▸ Requirement: Below are some records. Set each one down exactly as it reads.

▸ Given entries:
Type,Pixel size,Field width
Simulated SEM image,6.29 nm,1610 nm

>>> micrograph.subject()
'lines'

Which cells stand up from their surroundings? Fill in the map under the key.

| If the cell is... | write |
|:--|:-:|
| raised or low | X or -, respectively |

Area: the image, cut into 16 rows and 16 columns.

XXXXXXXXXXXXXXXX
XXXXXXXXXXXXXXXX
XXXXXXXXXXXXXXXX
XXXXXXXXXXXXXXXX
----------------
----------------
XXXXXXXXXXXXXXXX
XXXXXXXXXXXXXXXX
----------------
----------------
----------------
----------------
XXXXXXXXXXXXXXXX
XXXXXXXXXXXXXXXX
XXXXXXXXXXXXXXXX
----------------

▸ Task response:
Type,Pixel size,Field width
Simulated SEM image,6.29 nm,1610 nm

>>> micrograph.subject()
'lines'

Which cells stand up from their surroundings? Fill in the map under the key.

| If the cell is... | write |
|:--|:-:|
| raised or low | X or -, respectively |

Area: the image, cut into 16 rows and 16 columns.

XXXXXXXXXXXXXXXX
XXXXXXXXXXXXXXXX
XXXXXXXXXXXXXXXX
XXXXXXXXXXXXXXXX
----------------
----------------
XXXXXXXXXXXXXXXX
XXXXXXXXXXXXXXXX
----------------
----------------
----------------
----------------
XXXXXXXXXXXXXXXX
XXXXXXXXXXXXXXXX
XXXXXXXXXXXXXXXX
----------------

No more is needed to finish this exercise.